* **TASK ITEM**
Return every entry in the listing word for word.

Start of Block
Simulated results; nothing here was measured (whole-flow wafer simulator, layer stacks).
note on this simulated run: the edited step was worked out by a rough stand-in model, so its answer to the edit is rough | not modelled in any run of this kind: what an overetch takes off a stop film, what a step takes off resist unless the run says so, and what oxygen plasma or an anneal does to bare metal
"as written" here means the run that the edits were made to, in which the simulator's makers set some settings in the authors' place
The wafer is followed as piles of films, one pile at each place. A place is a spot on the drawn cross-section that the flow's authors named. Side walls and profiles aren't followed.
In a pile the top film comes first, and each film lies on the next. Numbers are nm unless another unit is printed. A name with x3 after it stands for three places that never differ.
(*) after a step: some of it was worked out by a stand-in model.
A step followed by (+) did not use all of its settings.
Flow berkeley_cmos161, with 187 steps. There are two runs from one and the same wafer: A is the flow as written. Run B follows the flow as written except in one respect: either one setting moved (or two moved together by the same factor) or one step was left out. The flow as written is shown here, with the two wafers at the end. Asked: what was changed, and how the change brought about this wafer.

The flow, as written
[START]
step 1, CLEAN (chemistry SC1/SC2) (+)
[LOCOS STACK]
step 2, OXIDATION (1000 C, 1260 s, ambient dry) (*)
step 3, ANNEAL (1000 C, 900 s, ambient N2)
End of Block

* **RESPONSE**
Simulated results; nothing here was measured (whole-flow wafer simulator, layer stacks).
note on this simulated run: the edited step was worked out by a rough stand-in model, so its answer to the edit is rough | not modelled in any run of this kind: what an overetch takes off a stop film, what a step takes off resist unless the run says so, and what oxygen plasma or an anneal does to bare metal
"as written" here means the run that the edits were made to, in which the simulator's makers set some settings in the authors' place
The wafer is followed as piles of films, one pile at each place. A place is a spot on the drawn cross-section that the flow's authors named. Side walls and profiles aren't followed.
In a pile the top film comes first, and each film lies on the next. Numbers are nm unless another unit is printed. A name with x3 after it stands for three places that never differ.
(*) after a step: some of it was worked out by a stand-in model.
A step followed by (+) did not use all of its settings.
Flow berkeley_cmos161, with 187 steps. There are two runs from one and the same wafer: A is the flow as written. Run B follows the flow as written except in one respect: either one setting moved (or two moved together by the same factor) or one step was left out. The flow as written is shown here, with the two wafers at the end. Asked: what was changed, and how the change brought about this wafer.

The flow, as written
[START]
step 1, CLEAN (chemistry SC1/SC2) (+)
[LOCOS STACK]
step 2, OXIDATION (1000 C, 1260 s, ambient dry) (*)
step 3, ANNEAL (1000 C, 900 s, ambient N2)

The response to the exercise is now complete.